• **Work instruction**
The response must consist of the complete listing below, reproduced without alteration.

(Data begins)
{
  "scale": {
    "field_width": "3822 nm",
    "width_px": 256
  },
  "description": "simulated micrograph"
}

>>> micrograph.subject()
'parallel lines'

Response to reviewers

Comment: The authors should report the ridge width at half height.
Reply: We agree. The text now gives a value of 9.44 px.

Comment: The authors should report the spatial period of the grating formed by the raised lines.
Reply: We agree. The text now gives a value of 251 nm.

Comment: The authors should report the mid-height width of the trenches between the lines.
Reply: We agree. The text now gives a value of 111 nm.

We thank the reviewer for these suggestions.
(Data ends)

• **Written solution**
{
  "scale": {
    "field_width": "3822 nm",
    "width_px": 256
  },
  "description": "simulated micrograph"
}

>>> micrograph.subject()
'parallel lines'

Response to reviewers

Comment: The authors should report the ridge width at half height.
Reply: We agree. The text now gives a value of 9.44 px.

Comment: The authors should report the spatial period of the grating formed by the raised lines.
Reply: We agree. The text now gives a value of 251 nm.

Comment: The authors should report the mid-height width of the trenches between the lines.
Reply: We agree. The text now gives a value of 111 nm.

We thank the reviewer for these suggestions.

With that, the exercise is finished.